Given data:
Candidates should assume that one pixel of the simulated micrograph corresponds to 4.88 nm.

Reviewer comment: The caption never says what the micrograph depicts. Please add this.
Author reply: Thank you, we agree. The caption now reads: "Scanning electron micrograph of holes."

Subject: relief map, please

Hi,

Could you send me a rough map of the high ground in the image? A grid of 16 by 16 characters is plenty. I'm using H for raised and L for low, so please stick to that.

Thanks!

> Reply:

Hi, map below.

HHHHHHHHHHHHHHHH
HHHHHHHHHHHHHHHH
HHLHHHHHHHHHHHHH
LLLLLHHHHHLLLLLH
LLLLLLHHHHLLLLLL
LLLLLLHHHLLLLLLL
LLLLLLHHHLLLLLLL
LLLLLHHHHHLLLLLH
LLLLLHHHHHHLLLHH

Work order:
Your answer must be every record above, retyped exactly.

Response:
Candidates should assume that one pixel of the simulated micrograph corresponds to 4.88 nm.

Reviewer comment: The caption never says what the micrograph depicts. Please add this.
Author reply: Thank you, we agree. The caption now reads: "Scanning electron micrograph of holes."

Subject: relief map, please

Hi,

Could you send me a rough map of the high ground in the image? A grid of 16 by 16 characters is plenty. I'm using H for raised and L for low, so please stick to that.

Thanks!

> Reply:

Hi, map below.

HHHHHHHHHHHHHHHH
HHHHHHHHHHHHHHHH
HHLHHHHHHHHHHHHH
LLLLLHHHHHLLLLLH
LLLLLLHHHHLLLLLL
LLLLLLHHHLLLLLLL
LLLLLLHHHLLLLLLL
LLLLLHHHHHLLLLLH
LLLLLHHHHHHLLLHH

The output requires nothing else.